Exactly the lines from the opening of the records through the line containing "It is cross-section" should be copied, with both included.

##### INFORMATION SUPPLIED #####
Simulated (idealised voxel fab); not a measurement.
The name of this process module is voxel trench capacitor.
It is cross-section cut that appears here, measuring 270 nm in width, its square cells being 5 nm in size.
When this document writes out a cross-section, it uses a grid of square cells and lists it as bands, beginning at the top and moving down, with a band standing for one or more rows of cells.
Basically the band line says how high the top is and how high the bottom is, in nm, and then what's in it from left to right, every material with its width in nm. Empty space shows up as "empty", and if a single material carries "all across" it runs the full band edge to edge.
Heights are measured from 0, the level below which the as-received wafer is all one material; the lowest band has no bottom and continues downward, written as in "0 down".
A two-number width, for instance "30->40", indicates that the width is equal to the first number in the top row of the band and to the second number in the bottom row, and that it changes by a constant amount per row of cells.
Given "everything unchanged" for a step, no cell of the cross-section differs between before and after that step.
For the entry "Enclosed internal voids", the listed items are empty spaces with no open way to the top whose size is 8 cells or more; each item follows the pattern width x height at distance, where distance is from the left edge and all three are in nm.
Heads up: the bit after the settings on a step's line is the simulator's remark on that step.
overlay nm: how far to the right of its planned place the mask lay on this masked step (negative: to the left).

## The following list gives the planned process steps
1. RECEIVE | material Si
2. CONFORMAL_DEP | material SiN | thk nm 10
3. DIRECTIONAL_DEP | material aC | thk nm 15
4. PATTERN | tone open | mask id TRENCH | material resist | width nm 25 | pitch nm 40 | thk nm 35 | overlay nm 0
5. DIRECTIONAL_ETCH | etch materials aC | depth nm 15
#####

*RESPONSE AREA:*
Simulated (idealised voxel fab); not a measurement.
The name of this process module is voxel trench capacitor.
It is cross-section cut that appears here, measuring 270 nm in width, its square cells being 5 nm in size.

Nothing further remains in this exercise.